*ACTIVITY*: Starting at the top of the entries below, print each line exactly until the line with "Figure 2. Scanning" has been printed too.

*** RAW DATA Section Begins ***

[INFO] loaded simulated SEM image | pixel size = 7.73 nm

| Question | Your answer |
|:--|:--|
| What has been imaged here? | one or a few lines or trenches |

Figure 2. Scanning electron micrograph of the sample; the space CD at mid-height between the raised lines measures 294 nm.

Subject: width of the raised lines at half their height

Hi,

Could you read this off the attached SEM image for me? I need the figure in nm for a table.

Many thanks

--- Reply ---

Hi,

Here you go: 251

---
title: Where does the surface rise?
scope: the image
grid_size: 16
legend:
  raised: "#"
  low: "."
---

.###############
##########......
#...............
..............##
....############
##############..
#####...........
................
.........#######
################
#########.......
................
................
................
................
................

*** RAW DATA Section Ends ***

*ANSWER AREA*:
[INFO] loaded simulated SEM image | pixel size = 7.73 nm

| Question | Your answer |
|:--|:--|
| What has been imaged here? | one or a few lines or trenches |

Figure 2. Scanning electron micrograph of the sample; the space CD at mid-height between the raised lines measures 294 nm.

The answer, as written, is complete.